**Data under study**

______________________________

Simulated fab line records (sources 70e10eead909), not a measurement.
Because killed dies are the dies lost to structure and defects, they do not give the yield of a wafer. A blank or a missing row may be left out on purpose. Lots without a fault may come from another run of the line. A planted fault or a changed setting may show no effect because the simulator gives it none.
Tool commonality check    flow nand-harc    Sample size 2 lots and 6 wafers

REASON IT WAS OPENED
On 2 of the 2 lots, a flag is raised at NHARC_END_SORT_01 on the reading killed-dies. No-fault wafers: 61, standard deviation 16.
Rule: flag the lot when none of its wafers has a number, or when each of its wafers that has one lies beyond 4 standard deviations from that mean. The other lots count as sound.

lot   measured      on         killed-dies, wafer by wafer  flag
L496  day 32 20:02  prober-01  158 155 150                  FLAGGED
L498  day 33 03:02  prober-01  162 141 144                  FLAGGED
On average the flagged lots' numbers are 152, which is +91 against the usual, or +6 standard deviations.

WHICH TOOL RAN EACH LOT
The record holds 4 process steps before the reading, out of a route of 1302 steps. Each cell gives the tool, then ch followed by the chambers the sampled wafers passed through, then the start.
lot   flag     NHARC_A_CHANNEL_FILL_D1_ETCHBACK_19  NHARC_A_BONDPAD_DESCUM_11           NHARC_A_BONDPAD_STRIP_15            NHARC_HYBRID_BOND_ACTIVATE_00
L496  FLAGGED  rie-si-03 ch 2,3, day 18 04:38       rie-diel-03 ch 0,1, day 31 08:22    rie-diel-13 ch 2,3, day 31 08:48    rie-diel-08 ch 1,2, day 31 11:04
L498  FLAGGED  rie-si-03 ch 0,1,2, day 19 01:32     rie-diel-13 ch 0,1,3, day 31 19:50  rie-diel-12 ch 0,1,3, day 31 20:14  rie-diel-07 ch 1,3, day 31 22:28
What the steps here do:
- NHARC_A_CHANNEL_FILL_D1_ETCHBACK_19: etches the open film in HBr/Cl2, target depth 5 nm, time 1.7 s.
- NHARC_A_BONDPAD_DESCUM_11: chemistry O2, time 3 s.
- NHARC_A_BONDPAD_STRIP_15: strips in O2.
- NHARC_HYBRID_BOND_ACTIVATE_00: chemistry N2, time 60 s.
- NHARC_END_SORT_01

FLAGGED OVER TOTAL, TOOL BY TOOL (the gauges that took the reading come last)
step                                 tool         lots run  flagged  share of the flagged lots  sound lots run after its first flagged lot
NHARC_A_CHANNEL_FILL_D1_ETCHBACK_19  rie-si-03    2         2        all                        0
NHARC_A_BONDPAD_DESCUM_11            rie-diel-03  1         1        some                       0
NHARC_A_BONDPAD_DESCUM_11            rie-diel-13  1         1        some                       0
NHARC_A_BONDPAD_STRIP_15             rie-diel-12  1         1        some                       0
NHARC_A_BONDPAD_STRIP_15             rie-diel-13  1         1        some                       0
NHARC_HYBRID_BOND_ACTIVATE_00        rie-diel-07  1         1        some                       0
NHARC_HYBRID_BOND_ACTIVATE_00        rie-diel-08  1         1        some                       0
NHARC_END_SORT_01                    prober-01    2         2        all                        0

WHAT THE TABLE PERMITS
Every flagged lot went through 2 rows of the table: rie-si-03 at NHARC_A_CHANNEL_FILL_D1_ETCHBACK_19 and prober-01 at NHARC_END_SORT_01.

______________________________

A word-for-word copy of the entries, from the first line through the line containing "On average the", is the whole answer.

**Answer area**
Simulated fab line records (sources 70e10eead909), not a measurement.
Because killed dies are the dies lost to structure and defects, they do not give the yield of a wafer. A blank or a missing row may be left out on purpose. Lots without a fault may come from another run of the line. A planted fault or a changed setting may show no effect because the simulator gives it none.
Tool commonality check    flow nand-harc    Sample size 2 lots and 6 wafers

REASON IT WAS OPENED
On 2 of the 2 lots, a flag is raised at NHARC_END_SORT_01 on the reading killed-dies. No-fault wafers: 61, standard deviation 16.
Rule: flag the lot when none of its wafers has a number, or when each of its wafers that has one lies beyond 4 standard deviations from that mean. The other lots count as sound.

lot   measured      on         killed-dies, wafer by wafer  flag
L496  day 32 20:02  prober-01  158 155 150                  FLAGGED
L498  day 33 03:02  prober-01  162 141 144                  FLAGGED
On average the flagged lots' numbers are 152, which is +91 against the usual, or +6 standard deviations.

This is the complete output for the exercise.